Information supplied:
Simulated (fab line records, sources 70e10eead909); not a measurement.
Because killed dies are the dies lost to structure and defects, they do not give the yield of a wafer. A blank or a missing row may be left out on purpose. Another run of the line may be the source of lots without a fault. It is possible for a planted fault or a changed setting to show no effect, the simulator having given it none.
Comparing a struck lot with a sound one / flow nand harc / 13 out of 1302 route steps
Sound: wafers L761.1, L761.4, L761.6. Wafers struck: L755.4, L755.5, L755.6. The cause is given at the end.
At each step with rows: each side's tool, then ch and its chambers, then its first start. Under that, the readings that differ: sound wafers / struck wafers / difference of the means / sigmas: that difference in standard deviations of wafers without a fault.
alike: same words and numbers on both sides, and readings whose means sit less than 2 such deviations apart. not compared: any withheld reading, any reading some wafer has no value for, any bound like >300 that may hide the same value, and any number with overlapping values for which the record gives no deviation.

Required action: All of the lines above must be returned exactly as they stand.

Answer space:
Simulated (fab line records, sources 70e10eead909); not a measurement.
Because killed dies are the dies lost to structure and defects, they do not give the yield of a wafer. A blank or a missing row may be left out on purpose. Another run of the line may be the source of lots without a fault. It is possible for a planted fault or a changed setting to show no effect, the simulator having given it none.
Comparing a struck lot with a sound one / flow nand harc / 13 out of 1302 route steps
Sound: wafers L761.1, L761.4, L761.6. Wafers struck: L755.4, L755.5, L755.6. The cause is given at the end.
At each step with rows: each side's tool, then ch and its chambers, then its first start. Under that, the readings that differ: sound wafers / struck wafers / difference of the means / sigmas: that difference in standard deviations of wafers without a fault.
alike: same words and numbers on both sides, and readings whose means sit less than 2 such deviations apart. not compared: any withheld reading, any reading some wafer has no value for, any bound like >300 that may hide the same value, and any number with overlapping values for which the record gives no deviation.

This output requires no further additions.